-- Supplied data --
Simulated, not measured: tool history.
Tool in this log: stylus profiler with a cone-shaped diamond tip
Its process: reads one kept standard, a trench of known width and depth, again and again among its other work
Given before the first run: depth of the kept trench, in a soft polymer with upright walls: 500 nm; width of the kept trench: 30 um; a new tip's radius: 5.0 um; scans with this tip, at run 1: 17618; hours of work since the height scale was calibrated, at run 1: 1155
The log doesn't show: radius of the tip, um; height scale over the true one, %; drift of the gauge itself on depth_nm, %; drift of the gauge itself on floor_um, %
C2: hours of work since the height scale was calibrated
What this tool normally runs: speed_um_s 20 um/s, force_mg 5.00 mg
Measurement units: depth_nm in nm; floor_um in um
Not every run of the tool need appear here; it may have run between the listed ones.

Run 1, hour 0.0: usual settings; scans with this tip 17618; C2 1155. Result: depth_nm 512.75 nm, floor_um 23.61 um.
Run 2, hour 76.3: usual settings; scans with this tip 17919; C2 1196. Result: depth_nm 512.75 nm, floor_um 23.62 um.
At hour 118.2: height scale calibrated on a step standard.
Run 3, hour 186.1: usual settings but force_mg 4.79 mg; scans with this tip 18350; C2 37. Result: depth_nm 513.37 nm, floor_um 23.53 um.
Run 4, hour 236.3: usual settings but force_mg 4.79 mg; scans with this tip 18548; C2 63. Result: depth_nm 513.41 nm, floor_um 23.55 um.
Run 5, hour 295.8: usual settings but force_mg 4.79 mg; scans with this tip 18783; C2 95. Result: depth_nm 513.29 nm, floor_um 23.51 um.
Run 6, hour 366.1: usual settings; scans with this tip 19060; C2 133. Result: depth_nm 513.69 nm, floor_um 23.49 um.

-- Task item --
Exact copies of the lines from the start of the data up to the line holding "Its process: reads", both included, are all that is needed.

-- Written answer --
Simulated, not measured: tool history.
Tool in this log: stylus profiler with a cone-shaped diamond tip
Its process: reads one kept standard, a trench of known width and depth, again and again among its other work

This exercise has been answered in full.